### REQUIREMENT
When you reach the line with "You're looking at" in the listing below, transcribe it and each line after it up to and including the line with "The width of", exactly and with nothing else.

**** DATA EXCERPTS

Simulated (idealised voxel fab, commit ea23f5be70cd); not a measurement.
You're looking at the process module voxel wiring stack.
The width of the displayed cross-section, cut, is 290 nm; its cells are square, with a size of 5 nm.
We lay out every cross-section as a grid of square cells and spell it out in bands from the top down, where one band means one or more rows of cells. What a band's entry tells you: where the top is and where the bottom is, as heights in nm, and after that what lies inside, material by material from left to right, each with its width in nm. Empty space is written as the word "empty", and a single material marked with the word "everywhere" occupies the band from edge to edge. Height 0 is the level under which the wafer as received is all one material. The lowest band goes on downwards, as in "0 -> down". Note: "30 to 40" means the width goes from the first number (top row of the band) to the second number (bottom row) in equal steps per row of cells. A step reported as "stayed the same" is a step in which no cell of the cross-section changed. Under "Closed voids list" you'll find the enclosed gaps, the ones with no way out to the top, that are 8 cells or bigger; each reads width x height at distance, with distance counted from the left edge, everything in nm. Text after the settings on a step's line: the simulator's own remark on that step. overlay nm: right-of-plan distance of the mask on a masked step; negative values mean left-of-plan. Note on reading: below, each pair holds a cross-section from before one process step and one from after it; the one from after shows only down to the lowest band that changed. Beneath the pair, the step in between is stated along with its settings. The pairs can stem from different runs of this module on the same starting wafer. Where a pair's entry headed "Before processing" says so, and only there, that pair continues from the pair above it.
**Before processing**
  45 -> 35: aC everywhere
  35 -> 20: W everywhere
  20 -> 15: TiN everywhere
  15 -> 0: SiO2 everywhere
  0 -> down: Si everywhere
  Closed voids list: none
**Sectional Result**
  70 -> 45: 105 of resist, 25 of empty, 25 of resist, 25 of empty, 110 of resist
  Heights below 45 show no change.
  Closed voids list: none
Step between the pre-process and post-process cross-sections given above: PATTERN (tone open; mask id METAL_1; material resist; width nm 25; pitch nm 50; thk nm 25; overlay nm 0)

********

### ANSWER SPACE
You're looking at the process module voxel wiring stack.
The width of the displayed cross-section, cut, is 290 nm; its cells are square, with a size of 5 nm.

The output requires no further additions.